- _Required action_
Return the records exactly, with nothing added.

- _Supplied records_
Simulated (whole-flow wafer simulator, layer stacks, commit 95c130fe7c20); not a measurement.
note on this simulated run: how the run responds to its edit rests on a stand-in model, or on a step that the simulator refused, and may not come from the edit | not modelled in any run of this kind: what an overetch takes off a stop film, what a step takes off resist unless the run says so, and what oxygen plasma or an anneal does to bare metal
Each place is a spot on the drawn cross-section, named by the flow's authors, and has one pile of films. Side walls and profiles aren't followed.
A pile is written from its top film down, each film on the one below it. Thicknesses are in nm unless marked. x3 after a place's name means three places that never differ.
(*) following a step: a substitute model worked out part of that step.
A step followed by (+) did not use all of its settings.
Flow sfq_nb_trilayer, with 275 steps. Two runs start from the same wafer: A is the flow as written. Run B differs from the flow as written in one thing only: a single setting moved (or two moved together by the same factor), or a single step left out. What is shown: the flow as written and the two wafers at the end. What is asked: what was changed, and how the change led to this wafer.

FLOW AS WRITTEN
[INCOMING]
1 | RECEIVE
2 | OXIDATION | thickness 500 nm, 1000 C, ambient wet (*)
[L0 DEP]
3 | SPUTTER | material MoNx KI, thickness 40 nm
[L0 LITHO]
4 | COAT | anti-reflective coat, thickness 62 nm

- _Response_
Simulated (whole-flow wafer simulator, layer stacks, commit 95c130fe7c20); not a measurement.
note on this simulated run: how the run responds to its edit rests on a stand-in model, or on a step that the simulator refused, and may not come from the edit | not modelled in any run of this kind: what an overetch takes off a stop film, what a step takes off resist unless the run says so, and what oxygen plasma or an anneal does to bare metal
Each place is a spot on the drawn cross-section, named by the flow's authors, and has one pile of films. Side walls and profiles aren't followed.
A pile is written from its top film down, each film on the one below it. Thicknesses are in nm unless marked. x3 after a place's name means three places that never differ.
(*) following a step: a substitute model worked out part of that step.
A step followed by (+) did not use all of its settings.
Flow sfq_nb_trilayer, with 275 steps. Two runs start from the same wafer: A is the flow as written. Run B differs from the flow as written in one thing only: a single setting moved (or two moved together by the same factor), or a single step left out. What is shown: the flow as written and the two wafers at the end. What is asked: what was changed, and how the change led to this wafer.

FLOW AS WRITTEN
[INCOMING]
1 | RECEIVE
2 | OXIDATION | thickness 500 nm, 1000 C, ambient wet (*)
[L0 DEP]
3 | SPUTTER | material MoNx KI, thickness 40 nm
[L0 LITHO]
4 | COAT | anti-reflective coat, thickness 62 nm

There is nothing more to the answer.